○ ○ ○
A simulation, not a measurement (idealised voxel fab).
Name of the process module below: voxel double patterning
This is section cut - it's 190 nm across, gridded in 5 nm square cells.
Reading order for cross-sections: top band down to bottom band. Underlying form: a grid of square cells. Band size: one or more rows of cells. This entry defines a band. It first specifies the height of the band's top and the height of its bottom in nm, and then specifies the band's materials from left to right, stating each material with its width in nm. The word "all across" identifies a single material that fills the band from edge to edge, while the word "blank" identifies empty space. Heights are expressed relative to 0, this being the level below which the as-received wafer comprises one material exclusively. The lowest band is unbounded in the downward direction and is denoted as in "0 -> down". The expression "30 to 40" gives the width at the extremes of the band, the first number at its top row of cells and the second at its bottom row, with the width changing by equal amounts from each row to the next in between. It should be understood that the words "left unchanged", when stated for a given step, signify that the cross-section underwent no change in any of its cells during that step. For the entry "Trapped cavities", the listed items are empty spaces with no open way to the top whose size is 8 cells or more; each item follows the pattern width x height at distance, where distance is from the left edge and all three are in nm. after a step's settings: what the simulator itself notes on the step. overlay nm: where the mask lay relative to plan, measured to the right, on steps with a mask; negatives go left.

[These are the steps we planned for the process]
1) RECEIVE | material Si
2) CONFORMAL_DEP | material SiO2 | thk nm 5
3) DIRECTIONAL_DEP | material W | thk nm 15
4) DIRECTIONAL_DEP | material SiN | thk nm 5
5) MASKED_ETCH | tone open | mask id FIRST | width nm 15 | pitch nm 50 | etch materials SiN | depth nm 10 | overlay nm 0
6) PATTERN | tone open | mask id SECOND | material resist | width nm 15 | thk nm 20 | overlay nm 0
○ ○ ○

→ ACTION ITEM
Each of the entries above is to be repeated exactly.

→ PROBLEM SOLUTION
A simulation, not a measurement (idealised voxel fab).
Name of the process module below: voxel double patterning
This is section cut - it's 190 nm across, gridded in 5 nm square cells.
Reading order for cross-sections: top band down to bottom band. Underlying form: a grid of square cells. Band size: one or more rows of cells. This entry defines a band. It first specifies the height of the band's top and the height of its bottom in nm, and then specifies the band's materials from left to right, stating each material with its width in nm. The word "all across" identifies a single material that fills the band from edge to edge, while the word "blank" identifies empty space. Heights are expressed relative to 0, this being the level below which the as-received wafer comprises one material exclusively. The lowest band is unbounded in the downward direction and is denoted as in "0 -> down". The expression "30 to 40" gives the width at the extremes of the band, the first number at its top row of cells and the second at its bottom row, with the width changing by equal amounts from each row to the next in between. It should be understood that the words "left unchanged", when stated for a given step, signify that the cross-section underwent no change in any of its cells during that step. For the entry "Trapped cavities", the listed items are empty spaces with no open way to the top whose size is 8 cells or more; each item follows the pattern width x height at distance, where distance is from the left edge and all three are in nm. after a step's settings: what the simulator itself notes on the step. overlay nm: where the mask lay relative to plan, measured to the right, on steps with a mask; negatives go left.

[These are the steps we planned for the process]
1) RECEIVE | material Si
2) CONFORMAL_DEP | material SiO2 | thk nm 5
3) DIRECTIONAL_DEP | material W | thk nm 15
4) DIRECTIONAL_DEP | material SiN | thk nm 5
5) MASKED_ETCH | tone open | mask id FIRST | width nm 15 | pitch nm 50 | etch materials SiN | depth nm 10 | overlay nm 0
6) PATTERN | tone open | mask id SECOND | material resist | width nm 15 | thk nm 20 | overlay nm 0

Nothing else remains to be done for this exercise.